### WORK INSTRUCTION
Print all of the data exactly, with no line missing.

### DATASET
------------------------------
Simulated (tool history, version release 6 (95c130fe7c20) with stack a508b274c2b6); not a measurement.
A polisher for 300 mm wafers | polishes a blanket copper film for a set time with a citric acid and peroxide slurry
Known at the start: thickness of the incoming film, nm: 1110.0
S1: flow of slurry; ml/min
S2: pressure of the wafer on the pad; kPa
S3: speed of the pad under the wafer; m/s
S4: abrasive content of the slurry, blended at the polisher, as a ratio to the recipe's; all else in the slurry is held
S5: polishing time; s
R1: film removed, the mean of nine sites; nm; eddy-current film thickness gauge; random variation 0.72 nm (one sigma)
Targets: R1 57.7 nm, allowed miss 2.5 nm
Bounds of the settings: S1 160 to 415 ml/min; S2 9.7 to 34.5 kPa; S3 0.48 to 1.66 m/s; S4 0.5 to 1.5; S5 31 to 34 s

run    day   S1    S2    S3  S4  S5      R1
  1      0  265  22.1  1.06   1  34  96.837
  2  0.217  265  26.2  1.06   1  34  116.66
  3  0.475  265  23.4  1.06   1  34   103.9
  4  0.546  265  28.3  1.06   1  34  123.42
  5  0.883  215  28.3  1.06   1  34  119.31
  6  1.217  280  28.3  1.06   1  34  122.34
------------------------------

### ANSWER SPACE
Simulated (tool history, version release 6 (95c130fe7c20) with stack a508b274c2b6); not a measurement.
A polisher for 300 mm wafers | polishes a blanket copper film for a set time with a citric acid and peroxide slurry
Known at the start: thickness of the incoming film, nm: 1110.0
S1: flow of slurry; ml/min
S2: pressure of the wafer on the pad; kPa
S3: speed of the pad under the wafer; m/s
S4: abrasive content of the slurry, blended at the polisher, as a ratio to the recipe's; all else in the slurry is held
S5: polishing time; s
R1: film removed, the mean of nine sites; nm; eddy-current film thickness gauge; random variation 0.72 nm (one sigma)
Targets: R1 57.7 nm, allowed miss 2.5 nm
Bounds of the settings: S1 160 to 415 ml/min; S2 9.7 to 34.5 kPa; S3 0.48 to 1.66 m/s; S4 0.5 to 1.5; S5 31 to 34 s

run    day   S1    S2    S3  S4  S5      R1
  1      0  265  22.1  1.06   1  34  96.837
  2  0.217  265  26.2  1.06   1  34  116.66
  3  0.475  265  23.4  1.06   1  34   103.9
  4  0.546  265  28.3  1.06   1  34  123.42
  5  0.883  215  28.3  1.06   1  34  119.31
  6  1.217  280  28.3  1.06   1  34  122.34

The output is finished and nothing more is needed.